Data to examine
————————

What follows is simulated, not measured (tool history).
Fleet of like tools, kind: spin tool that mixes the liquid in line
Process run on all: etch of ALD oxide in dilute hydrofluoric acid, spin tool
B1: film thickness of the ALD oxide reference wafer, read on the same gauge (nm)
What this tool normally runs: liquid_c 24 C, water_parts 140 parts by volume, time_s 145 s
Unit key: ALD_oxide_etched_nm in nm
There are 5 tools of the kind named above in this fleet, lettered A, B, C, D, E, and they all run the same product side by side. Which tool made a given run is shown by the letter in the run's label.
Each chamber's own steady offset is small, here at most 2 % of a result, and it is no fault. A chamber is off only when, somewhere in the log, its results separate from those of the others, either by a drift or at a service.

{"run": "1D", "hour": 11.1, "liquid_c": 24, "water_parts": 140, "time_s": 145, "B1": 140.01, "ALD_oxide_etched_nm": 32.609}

————————

Return the full listing unchanged.

Response box
What follows is simulated, not measured (tool history).
Fleet of like tools, kind: spin tool that mixes the liquid in line
Process run on all: etch of ALD oxide in dilute hydrofluoric acid, spin tool
B1: film thickness of the ALD oxide reference wafer, read on the same gauge (nm)
What this tool normally runs: liquid_c 24 C, water_parts 140 parts by volume, time_s 145 s
Unit key: ALD_oxide_etched_nm in nm
There are 5 tools of the kind named above in this fleet, lettered A, B, C, D, E, and they all run the same product side by side. Which tool made a given run is shown by the letter in the run's label.
Each chamber's own steady offset is small, here at most 2 % of a result, and it is no fault. A chamber is off only when, somewhere in the log, its results separate from those of the others, either by a drift or at a service.

{"run": "1D", "hour": 11.1, "liquid_c": 24, "water_parts": 140, "time_s": 145, "B1": 140.01, "ALD_oxide_etched_nm": 32.609}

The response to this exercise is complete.